BRIEF
Set down the lines of the data exactly, starting at the first and stopping after the line containing "note on this".

EXTRACTED ENTRIES
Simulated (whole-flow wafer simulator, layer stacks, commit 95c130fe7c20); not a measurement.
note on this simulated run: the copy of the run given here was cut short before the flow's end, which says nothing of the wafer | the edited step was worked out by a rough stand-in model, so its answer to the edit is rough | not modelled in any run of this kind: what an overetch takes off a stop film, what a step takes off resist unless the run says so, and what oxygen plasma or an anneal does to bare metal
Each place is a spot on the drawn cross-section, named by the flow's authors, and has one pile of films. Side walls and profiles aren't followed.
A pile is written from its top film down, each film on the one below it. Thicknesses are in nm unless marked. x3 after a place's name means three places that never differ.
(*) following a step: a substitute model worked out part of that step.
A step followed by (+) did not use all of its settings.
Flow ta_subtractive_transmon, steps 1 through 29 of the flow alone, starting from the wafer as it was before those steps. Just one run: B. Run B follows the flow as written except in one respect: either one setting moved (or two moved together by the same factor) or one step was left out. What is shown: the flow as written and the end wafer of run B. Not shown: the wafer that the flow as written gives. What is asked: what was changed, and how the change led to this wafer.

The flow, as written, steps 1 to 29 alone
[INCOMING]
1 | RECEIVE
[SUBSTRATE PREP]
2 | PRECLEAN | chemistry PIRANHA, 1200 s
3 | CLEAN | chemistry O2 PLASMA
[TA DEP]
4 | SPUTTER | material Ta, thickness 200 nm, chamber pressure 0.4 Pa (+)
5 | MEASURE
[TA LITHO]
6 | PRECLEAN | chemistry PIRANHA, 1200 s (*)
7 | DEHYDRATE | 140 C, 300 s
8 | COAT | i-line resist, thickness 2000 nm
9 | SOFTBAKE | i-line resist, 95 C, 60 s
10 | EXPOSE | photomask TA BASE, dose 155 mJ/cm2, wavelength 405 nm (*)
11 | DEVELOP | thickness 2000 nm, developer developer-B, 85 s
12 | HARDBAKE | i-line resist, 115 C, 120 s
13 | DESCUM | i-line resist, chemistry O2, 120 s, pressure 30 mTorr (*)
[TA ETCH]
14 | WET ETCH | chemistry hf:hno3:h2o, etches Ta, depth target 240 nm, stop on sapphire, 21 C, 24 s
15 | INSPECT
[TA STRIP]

TASK OUTPUT
Simulated (whole-flow wafer simulator, layer stacks, commit 95c130fe7c20); not a measurement.
note on this simulated run: the copy of the run given here was cut short before the flow's end, which says nothing of the wafer | the edited step was worked out by a rough stand-in model, so its answer to the edit is rough | not modelled in any run of this kind: what an overetch takes off a stop film, what a step takes off resist unless the run says so, and what oxygen plasma or an anneal does to bare metal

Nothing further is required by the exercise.